[Activity]: Copy out all the entries exactly.

◇ ◇ ◇ ◇ ◇
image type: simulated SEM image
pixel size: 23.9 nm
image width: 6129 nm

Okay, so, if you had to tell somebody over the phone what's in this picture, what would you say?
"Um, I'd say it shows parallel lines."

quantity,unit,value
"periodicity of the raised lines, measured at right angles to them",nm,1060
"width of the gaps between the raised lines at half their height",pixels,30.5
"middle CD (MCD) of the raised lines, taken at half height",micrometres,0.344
◇ ◇ ◇ ◇ ◇

[Answer area]:
image type: simulated SEM image
pixel size: 23.9 nm
image width: 6129 nm

Okay, so, if you had to tell somebody over the phone what's in this picture, what would you say?
"Um, I'd say it shows parallel lines."

quantity,unit,value
"periodicity of the raised lines, measured at right angles to them",nm,1060
"width of the gaps between the raised lines at half their height",pixels,30.5
"middle CD (MCD) of the raised lines, taken at half height",micrometres,0.344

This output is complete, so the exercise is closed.